* _Work request_: Every line from the start of the listing below through the line that contains "run 3 day=3.525" is to be reproduced word for word.

* _Recorded data_:
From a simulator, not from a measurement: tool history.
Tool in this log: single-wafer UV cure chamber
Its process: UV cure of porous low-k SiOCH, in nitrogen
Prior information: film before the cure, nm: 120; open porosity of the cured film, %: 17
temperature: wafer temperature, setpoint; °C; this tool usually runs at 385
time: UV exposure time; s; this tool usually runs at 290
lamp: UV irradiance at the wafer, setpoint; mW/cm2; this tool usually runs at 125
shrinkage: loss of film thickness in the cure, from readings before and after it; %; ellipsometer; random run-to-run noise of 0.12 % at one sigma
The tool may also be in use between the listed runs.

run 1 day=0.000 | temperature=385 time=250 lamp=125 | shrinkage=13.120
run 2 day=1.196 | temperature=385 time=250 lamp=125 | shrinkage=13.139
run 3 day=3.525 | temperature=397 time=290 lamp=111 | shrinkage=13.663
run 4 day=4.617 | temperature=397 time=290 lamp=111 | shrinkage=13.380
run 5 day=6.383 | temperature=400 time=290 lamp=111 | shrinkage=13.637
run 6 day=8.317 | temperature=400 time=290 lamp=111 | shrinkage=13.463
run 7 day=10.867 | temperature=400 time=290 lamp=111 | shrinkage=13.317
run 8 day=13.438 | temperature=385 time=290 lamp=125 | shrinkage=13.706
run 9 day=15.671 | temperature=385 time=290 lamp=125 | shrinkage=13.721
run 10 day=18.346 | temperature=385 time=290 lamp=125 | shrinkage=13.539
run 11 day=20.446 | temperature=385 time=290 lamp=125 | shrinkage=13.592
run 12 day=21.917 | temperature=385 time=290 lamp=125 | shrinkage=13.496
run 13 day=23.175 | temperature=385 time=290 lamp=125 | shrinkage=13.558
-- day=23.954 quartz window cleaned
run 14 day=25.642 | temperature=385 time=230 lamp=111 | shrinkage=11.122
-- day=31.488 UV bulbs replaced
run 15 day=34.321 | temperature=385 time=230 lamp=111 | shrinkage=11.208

* _Task response_:
From a simulator, not from a measurement: tool history.
Tool in this log: single-wafer UV cure chamber
Its process: UV cure of porous low-k SiOCH, in nitrogen
Prior information: film before the cure, nm: 120; open porosity of the cured film, %: 17
temperature: wafer temperature, setpoint; °C; this tool usually runs at 385
time: UV exposure time; s; this tool usually runs at 290
lamp: UV irradiance at the wafer, setpoint; mW/cm2; this tool usually runs at 125
shrinkage: loss of film thickness in the cure, from readings before and after it; %; ellipsometer; random run-to-run noise of 0.12 % at one sigma
The tool may also be in use between the listed runs.

run 1 day=0.000 | temperature=385 time=250 lamp=125 | shrinkage=13.120
run 2 day=1.196 | temperature=385 time=250 lamp=125 | shrinkage=13.139
run 3 day=3.525 | temperature=397 time=290 lamp=111 | shrinkage=13.663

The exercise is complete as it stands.